# WORK REQUEST
Set down exactly the first line of the entries and every line after it, through the line with "Each place is".

# RECORD SET
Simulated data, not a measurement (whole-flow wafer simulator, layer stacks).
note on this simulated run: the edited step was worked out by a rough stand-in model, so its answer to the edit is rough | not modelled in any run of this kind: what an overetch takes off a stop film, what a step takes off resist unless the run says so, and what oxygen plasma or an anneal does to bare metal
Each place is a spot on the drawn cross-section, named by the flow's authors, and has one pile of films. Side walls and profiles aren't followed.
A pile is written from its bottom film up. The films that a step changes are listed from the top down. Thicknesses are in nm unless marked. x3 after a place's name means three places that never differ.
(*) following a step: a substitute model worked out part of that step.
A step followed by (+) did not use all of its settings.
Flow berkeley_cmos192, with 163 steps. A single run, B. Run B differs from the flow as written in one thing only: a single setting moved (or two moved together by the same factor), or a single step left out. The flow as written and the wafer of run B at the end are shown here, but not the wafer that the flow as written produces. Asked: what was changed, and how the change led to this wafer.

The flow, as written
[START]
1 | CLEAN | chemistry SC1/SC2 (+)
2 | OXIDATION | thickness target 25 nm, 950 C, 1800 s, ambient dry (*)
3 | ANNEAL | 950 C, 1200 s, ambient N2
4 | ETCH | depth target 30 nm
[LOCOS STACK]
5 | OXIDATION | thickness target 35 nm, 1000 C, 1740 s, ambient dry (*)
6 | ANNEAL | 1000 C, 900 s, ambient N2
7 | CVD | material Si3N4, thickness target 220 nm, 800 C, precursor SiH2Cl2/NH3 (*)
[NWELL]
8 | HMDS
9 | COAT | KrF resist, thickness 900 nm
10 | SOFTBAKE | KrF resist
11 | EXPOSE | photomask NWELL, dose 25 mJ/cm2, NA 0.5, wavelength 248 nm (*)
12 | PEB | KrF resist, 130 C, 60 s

# WRITTEN RESPONSE
Simulated data, not a measurement (whole-flow wafer simulator, layer stacks).
note on this simulated run: the edited step was worked out by a rough stand-in model, so its answer to the edit is rough | not modelled in any run of this kind: what an overetch takes off a stop film, what a step takes off resist unless the run says so, and what oxygen plasma or an anneal does to bare metal
Each place is a spot on the drawn cross-section, named by the flow's authors, and has one pile of films. Side walls and profiles aren't followed.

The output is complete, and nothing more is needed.